-- Opening Marker --

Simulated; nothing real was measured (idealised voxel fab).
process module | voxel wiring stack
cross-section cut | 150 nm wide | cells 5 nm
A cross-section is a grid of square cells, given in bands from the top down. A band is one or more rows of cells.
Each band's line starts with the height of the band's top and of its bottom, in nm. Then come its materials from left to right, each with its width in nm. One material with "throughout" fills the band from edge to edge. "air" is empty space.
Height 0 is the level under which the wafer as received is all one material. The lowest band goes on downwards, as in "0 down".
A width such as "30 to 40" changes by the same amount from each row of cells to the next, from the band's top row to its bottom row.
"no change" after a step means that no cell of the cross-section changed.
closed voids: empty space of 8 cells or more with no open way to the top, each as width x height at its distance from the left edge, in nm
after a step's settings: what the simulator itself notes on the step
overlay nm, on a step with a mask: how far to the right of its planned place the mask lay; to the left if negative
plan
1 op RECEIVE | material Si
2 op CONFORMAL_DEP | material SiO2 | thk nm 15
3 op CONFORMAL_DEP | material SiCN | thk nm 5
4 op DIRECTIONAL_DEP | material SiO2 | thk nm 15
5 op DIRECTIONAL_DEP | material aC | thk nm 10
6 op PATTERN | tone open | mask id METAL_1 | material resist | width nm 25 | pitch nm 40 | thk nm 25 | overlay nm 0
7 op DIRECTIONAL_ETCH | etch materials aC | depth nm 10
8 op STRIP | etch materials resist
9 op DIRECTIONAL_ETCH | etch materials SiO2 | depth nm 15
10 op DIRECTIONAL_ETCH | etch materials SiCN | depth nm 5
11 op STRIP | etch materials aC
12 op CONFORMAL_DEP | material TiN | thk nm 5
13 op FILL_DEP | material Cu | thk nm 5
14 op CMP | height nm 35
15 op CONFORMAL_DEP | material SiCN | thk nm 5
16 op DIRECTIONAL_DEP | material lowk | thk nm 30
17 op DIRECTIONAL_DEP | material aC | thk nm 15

-- Closing Marker --

ASSIGNED TASK - Find "4 op DIRECTIONAL_DEP" in the entries above and copy that whole line exactly, then each line after it through the line that contains "16 op DIRECTIONAL_DEP".

EXERCISE RESULT -
4 op DIRECTIONAL_DEP | material SiO2 | thk nm 15
5 op DIRECTIONAL_DEP | material aC | thk nm 10
6 op PATTERN | tone open | mask id METAL_1 | material resist | width nm 25 | pitch nm 40 | thk nm 25 | overlay nm 0
7 op DIRECTIONAL_ETCH | etch materials aC | depth nm 10
8 op STRIP | etch materials resist
9 op DIRECTIONAL_ETCH | etch materials SiO2 | depth nm 15
10 op DIRECTIONAL_ETCH | etch materials SiCN | depth nm 5
11 op STRIP | etch materials aC
12 op CONFORMAL_DEP | material TiN | thk nm 5
13 op FILL_DEP | material Cu | thk nm 5
14 op CMP | height nm 35
15 op CONFORMAL_DEP | material SiCN | thk nm 5
16 op DIRECTIONAL_DEP | material lowk | thk nm 30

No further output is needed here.